......
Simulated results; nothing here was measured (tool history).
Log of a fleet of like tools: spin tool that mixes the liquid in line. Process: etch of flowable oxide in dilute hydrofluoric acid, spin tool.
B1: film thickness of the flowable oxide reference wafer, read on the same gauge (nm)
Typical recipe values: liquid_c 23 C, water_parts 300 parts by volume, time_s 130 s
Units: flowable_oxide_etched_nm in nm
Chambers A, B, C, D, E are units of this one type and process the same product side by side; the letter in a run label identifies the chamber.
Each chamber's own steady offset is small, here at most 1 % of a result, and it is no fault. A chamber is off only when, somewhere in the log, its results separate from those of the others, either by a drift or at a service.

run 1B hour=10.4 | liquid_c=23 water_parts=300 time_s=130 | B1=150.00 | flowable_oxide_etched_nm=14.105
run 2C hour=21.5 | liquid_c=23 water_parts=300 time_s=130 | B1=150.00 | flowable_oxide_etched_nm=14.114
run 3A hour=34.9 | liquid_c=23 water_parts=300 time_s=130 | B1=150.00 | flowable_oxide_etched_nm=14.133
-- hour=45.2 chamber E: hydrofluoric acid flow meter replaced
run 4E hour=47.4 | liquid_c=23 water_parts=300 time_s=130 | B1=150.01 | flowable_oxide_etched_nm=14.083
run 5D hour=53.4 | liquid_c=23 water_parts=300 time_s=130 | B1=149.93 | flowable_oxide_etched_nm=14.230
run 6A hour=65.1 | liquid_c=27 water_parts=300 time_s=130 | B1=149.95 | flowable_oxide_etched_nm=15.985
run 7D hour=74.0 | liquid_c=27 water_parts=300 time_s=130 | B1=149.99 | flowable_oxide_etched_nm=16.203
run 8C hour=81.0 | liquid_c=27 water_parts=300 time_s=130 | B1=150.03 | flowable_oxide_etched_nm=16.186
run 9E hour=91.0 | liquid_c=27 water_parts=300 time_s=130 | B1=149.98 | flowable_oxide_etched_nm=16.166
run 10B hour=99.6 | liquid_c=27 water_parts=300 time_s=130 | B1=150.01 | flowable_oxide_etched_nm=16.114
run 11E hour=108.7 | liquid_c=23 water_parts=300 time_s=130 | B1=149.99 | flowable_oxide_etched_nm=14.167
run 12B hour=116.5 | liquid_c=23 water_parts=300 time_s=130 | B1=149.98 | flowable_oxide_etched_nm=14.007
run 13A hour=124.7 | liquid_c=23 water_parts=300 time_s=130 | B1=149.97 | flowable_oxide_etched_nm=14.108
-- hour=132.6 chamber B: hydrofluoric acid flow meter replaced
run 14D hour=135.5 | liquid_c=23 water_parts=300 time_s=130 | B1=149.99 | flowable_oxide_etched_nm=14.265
......

**Requirement**
Please retype, with no changes, the lines that run from the first line of the entries to the line with "run 4E hour=47.4", both ends included.

**Exercise result**
Simulated results; nothing here was measured (tool history).
Log of a fleet of like tools: spin tool that mixes the liquid in line. Process: etch of flowable oxide in dilute hydrofluoric acid, spin tool.
B1: film thickness of the flowable oxide reference wafer, read on the same gauge (nm)
Typical recipe values: liquid_c 23 C, water_parts 300 parts by volume, time_s 130 s
Units: flowable_oxide_etched_nm in nm
Chambers A, B, C, D, E are units of this one type and process the same product side by side; the letter in a run label identifies the chamber.
Each chamber's own steady offset is small, here at most 1 % of a result, and it is no fault. A chamber is off only when, somewhere in the log, its results separate from those of the others, either by a drift or at a service.

run 1B hour=10.4 | liquid_c=23 water_parts=300 time_s=130 | B1=150.00 | flowable_oxide_etched_nm=14.105
run 2C hour=21.5 | liquid_c=23 water_parts=300 time_s=130 | B1=150.00 | flowable_oxide_etched_nm=14.114
run 3A hour=34.9 | liquid_c=23 water_parts=300 time_s=130 | B1=150.00 | flowable_oxide_etched_nm=14.133
-- hour=45.2 chamber E: hydrofluoric acid flow meter replaced
run 4E hour=47.4 | liquid_c=23 water_parts=300 time_s=130 | B1=150.01 | flowable_oxide_etched_nm=14.083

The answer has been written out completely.